_GIVEN ENTRIES_

————————

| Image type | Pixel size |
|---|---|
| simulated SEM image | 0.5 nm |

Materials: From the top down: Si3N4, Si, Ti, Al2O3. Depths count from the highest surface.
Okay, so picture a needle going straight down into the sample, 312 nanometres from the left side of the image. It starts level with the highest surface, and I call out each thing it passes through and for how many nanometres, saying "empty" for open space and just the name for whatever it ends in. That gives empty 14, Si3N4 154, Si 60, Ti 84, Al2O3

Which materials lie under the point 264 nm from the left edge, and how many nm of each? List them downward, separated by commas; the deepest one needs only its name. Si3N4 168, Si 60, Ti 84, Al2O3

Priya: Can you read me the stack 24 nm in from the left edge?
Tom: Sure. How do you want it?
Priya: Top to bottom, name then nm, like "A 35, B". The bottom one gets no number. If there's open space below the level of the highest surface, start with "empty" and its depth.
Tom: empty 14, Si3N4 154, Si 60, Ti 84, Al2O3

————————

_WORK INSTRUCTION_
Would you please copy exactly the part of the entries above that begins at the line containing "Which materials lie" and ends at the line containing "Priya: Top to", both lines included?

_EXERCISE RESULT_
Which materials lie under the point 264 nm from the left edge, and how many nm of each? List them downward, separated by commas; the deepest one needs only its name. Si3N4 168, Si 60, Ti 84, Al2O3

Priya: Can you read me the stack 24 nm in from the left edge?
Tom: Sure. How do you want it?
Priya: Top to bottom, name then nm, like "A 35, B". The bottom one gets no number. If there's open space below the level of the highest surface, start with "empty" and its depth.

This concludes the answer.